WORK REQUEST
All that should be output is the block of lines below from the line with "note on this" to the line with "15 WET ETCH: chemistry", both included, exactly as written.

DATA UNDER STUDY
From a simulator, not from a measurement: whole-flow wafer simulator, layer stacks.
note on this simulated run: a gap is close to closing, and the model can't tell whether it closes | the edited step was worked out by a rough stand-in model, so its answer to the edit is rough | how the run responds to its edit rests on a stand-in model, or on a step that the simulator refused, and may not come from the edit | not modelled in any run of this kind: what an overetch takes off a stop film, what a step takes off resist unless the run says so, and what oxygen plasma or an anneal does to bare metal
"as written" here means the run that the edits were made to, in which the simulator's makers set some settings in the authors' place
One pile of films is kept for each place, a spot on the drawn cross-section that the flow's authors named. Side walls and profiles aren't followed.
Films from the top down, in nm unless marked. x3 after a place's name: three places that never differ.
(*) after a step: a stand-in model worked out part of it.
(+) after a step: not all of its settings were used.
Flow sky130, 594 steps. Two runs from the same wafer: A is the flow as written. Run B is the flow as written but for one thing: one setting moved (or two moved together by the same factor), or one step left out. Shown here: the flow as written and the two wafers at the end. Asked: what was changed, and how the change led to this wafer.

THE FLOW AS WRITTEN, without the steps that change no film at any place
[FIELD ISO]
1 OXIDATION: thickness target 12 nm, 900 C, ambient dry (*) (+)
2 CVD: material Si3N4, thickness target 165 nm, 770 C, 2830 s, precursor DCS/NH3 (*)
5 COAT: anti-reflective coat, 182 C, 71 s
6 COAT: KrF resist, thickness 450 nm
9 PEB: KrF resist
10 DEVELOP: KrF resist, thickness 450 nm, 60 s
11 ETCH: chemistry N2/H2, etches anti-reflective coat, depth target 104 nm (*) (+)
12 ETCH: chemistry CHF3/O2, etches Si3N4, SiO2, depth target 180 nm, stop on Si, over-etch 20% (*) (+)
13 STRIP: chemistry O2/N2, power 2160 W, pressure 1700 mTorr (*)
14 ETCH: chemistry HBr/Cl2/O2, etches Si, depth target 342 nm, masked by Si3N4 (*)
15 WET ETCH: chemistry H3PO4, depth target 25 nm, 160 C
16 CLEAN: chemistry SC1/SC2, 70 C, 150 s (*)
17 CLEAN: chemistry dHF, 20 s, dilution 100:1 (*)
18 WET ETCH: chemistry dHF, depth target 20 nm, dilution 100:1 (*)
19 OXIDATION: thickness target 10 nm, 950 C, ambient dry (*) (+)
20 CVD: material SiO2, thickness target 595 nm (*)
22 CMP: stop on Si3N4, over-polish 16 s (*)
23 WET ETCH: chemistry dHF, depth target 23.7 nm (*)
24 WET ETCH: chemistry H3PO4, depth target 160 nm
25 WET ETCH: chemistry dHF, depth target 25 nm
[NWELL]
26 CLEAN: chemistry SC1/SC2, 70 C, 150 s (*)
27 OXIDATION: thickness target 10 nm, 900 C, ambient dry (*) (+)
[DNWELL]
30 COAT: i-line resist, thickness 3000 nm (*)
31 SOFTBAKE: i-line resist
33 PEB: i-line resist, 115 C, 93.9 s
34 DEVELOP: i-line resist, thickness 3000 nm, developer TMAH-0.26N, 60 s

WRITTEN RESPONSE
note on this simulated run: a gap is close to closing, and the model can't tell whether it closes | the edited step was worked out by a rough stand-in model, so its answer to the edit is rough | how the run responds to its edit rests on a stand-in model, or on a step that the simulator refused, and may not come from the edit | not modelled in any run of this kind: what an overetch takes off a stop film, what a step takes off resist unless the run says so, and what oxygen plasma or an anneal does to bare metal
"as written" here means the run that the edits were made to, in which the simulator's makers set some settings in the authors' place
One pile of films is kept for each place, a spot on the drawn cross-section that the flow's authors named. Side walls and profiles aren't followed.
Films from the top down, in nm unless marked. x3 after a place's name: three places that never differ.
(*) after a step: a stand-in model worked out part of it.
(+) after a step: not all of its settings were used.
Flow sky130, 594 steps. Two runs from the same wafer: A is the flow as written. Run B is the flow as written but for one thing: one setting moved (or two moved together by the same factor), or one step left out. Shown here: the flow as written and the two wafers at the end. Asked: what was changed, and how the change led to this wafer.

THE FLOW AS WRITTEN, without the steps that change no film at any place
[FIELD ISO]
1 OXIDATION: thickness target 12 nm, 900 C, ambient dry (*) (+)
2 CVD: material Si3N4, thickness target 165 nm, 770 C, 2830 s, precursor DCS/NH3 (*)
5 COAT: anti-reflective coat, 182 C, 71 s
6 COAT: KrF resist, thickness 450 nm
9 PEB: KrF resist
10 DEVELOP: KrF resist, thickness 450 nm, 60 s
11 ETCH: chemistry N2/H2, etches anti-reflective coat, depth target 104 nm (*) (+)
12 ETCH: chemistry CHF3/O2, etches Si3N4, SiO2, depth target 180 nm, stop on Si, over-etch 20% (*) (+)
13 STRIP: chemistry O2/N2, power 2160 W, pressure 1700 mTorr (*)
14 ETCH: chemistry HBr/Cl2/O2, etches Si, depth target 342 nm, masked by Si3N4 (*)
15 WET ETCH: chemistry H3PO4, depth target 25 nm, 160 C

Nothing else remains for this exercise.